● **Activity**
Restate word for word the lines of the material below, from the line with "Killed dies: the" to the line with "read on which", both lines included, and no others.

● **Extracted information**
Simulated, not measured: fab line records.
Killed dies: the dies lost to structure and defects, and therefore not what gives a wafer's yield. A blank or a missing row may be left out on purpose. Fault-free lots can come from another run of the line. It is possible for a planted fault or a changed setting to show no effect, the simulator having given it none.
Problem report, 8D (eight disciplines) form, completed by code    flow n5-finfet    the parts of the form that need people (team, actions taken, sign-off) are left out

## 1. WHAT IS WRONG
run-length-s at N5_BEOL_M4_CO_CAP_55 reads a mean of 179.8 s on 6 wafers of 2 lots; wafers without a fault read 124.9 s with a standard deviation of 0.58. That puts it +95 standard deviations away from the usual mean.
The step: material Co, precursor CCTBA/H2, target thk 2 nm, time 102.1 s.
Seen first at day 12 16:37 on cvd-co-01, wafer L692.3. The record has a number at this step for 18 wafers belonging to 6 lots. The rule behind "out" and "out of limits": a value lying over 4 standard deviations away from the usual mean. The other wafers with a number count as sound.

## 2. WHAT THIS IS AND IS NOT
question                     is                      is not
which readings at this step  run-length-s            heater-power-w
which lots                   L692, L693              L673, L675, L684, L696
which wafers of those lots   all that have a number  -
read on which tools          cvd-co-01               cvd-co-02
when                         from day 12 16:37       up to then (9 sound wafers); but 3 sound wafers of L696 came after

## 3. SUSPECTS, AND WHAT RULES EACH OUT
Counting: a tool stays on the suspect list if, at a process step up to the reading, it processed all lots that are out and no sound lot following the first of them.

● **Your solution**
Killed dies: the dies lost to structure and defects, and therefore not what gives a wafer's yield. A blank or a missing row may be left out on purpose. Fault-free lots can come from another run of the line. It is possible for a planted fault or a changed setting to show no effect, the simulator having given it none.
Problem report, 8D (eight disciplines) form, completed by code    flow n5-finfet    the parts of the form that need people (team, actions taken, sign-off) are left out

## 1. WHAT IS WRONG
run-length-s at N5_BEOL_M4_CO_CAP_55 reads a mean of 179.8 s on 6 wafers of 2 lots; wafers without a fault read 124.9 s with a standard deviation of 0.58. That puts it +95 standard deviations away from the usual mean.
The step: material Co, precursor CCTBA/H2, target thk 2 nm, time 102.1 s.
Seen first at day 12 16:37 on cvd-co-01, wafer L692.3. The record has a number at this step for 18 wafers belonging to 6 lots. The rule behind "out" and "out of limits": a value lying over 4 standard deviations away from the usual mean. The other wafers with a number count as sound.

## 2. WHAT THIS IS AND IS NOT
question                     is                      is not
which readings at this step  run-length-s            heater-power-w
which lots                   L692, L693              L673, L675, L684, L696
which wafers of those lots   all that have a number  -
read on which tools          cvd-co-01               cvd-co-02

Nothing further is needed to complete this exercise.